Content starts
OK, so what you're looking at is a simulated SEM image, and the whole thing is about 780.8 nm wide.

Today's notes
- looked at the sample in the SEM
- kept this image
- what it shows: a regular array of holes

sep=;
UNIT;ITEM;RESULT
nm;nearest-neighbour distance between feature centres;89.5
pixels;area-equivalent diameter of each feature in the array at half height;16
Content ends

[EXERCISE]
All of the data above should be duplicated exactly.

[EXERCISE RESPONSE]
OK, so what you're looking at is a simulated SEM image, and the whole thing is about 780.8 nm wide.

Today's notes
- looked at the sample in the SEM
- kept this image
- what it shows: a regular array of holes

sep=;
UNIT;ITEM;RESULT
nm;nearest-neighbour distance between feature centres;89.5
pixels;area-equivalent diameter of each feature in the array at half height;16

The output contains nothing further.